.....

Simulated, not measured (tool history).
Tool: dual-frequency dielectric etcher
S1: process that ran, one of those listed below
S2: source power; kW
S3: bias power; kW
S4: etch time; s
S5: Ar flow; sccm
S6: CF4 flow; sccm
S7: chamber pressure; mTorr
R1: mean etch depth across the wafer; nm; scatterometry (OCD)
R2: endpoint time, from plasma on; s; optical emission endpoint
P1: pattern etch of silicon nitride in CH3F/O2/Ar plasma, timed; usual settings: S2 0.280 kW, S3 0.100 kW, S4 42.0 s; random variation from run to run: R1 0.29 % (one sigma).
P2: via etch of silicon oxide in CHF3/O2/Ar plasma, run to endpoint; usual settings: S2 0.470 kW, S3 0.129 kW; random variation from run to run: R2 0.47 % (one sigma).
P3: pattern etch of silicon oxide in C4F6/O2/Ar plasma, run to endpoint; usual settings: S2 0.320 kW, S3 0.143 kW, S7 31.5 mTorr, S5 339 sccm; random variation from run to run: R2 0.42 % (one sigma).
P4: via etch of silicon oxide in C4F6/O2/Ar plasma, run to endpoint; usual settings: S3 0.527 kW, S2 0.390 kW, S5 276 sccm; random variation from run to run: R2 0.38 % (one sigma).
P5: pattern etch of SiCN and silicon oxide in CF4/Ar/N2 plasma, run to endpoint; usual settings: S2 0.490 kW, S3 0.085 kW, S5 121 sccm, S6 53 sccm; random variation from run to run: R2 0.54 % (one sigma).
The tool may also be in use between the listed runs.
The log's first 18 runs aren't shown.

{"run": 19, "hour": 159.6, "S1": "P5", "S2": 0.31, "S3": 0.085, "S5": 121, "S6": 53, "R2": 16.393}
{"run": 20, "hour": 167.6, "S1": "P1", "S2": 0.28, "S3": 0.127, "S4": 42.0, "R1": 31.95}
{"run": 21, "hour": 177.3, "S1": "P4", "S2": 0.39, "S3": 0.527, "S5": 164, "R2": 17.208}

.....

*REQUIRED ACTION*
Give only the lines from the one holding "S6: CF4 flow; sccm" through the one holding "P2: via etch", each restated exactly as it appears above.

*WRITTEN REPLY*
S6: CF4 flow; sccm
S7: chamber pressure; mTorr
R1: mean etch depth across the wafer; nm; scatterometry (OCD)
R2: endpoint time, from plasma on; s; optical emission endpoint
P1: pattern etch of silicon nitride in CH3F/O2/Ar plasma, timed; usual settings: S2 0.280 kW, S3 0.100 kW, S4 42.0 s; random variation from run to run: R1 0.29 % (one sigma).
P2: via etch of silicon oxide in CHF3/O2/Ar plasma, run to endpoint; usual settings: S2 0.470 kW, S3 0.129 kW; random variation from run to run: R2 0.47 % (one sigma).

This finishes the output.